Every line from the beginning of the records below up to the one holding "## WHAT TOOL" should be quoted exactly; leave out the rest.

+++++

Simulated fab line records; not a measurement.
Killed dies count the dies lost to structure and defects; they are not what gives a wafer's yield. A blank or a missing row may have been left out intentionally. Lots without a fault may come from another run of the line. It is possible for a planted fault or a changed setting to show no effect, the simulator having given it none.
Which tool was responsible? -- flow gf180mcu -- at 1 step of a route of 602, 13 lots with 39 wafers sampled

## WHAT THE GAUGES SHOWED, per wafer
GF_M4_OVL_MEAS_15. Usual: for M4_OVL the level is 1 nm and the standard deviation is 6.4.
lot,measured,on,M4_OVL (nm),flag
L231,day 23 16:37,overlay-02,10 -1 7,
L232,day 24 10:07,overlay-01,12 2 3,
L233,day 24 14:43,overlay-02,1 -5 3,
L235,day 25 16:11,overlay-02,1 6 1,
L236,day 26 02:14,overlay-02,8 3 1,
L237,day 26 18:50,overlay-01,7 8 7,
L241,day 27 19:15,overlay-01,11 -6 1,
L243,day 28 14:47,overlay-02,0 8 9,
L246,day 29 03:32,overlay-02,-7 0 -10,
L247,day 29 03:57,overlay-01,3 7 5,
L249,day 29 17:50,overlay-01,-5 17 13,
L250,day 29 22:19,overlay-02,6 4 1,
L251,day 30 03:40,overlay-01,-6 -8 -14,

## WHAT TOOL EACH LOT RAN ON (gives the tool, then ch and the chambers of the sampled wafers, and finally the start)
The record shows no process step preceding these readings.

+++++

Your solution -
Simulated fab line records; not a measurement.
Killed dies count the dies lost to structure and defects; they are not what gives a wafer's yield. A blank or a missing row may have been left out intentionally. Lots without a fault may come from another run of the line. It is possible for a planted fault or a changed setting to show no effect, the simulator having given it none.
Which tool was responsible? -- flow gf180mcu -- at 1 step of a route of 602, 13 lots with 39 wafers sampled

## WHAT THE GAUGES SHOWED, per wafer
GF_M4_OVL_MEAS_15. Usual: for M4_OVL the level is 1 nm and the standard deviation is 6.4.
lot,measured,on,M4_OVL (nm),flag
L231,day 23 16:37,overlay-02,10 -1 7,
L232,day 24 10:07,overlay-01,12 2 3,
L233,day 24 14:43,overlay-02,1 -5 3,
L235,day 25 16:11,overlay-02,1 6 1,
L236,day 26 02:14,overlay-02,8 3 1,
L237,day 26 18:50,overlay-01,7 8 7,
L241,day 27 19:15,overlay-01,11 -6 1,
L243,day 28 14:47,overlay-02,0 8 9,
L246,day 29 03:32,overlay-02,-7 0 -10,
L247,day 29 03:57,overlay-01,3 7 5,
L249,day 29 17:50,overlay-01,-5 17 13,
L250,day 29 22:19,overlay-02,6 4 1,
L251,day 30 03:40,overlay-01,-6 -8 -14,

## WHAT TOOL EACH LOT RAN ON (gives the tool, then ch and the chambers of the sampled wafers, and finally the start)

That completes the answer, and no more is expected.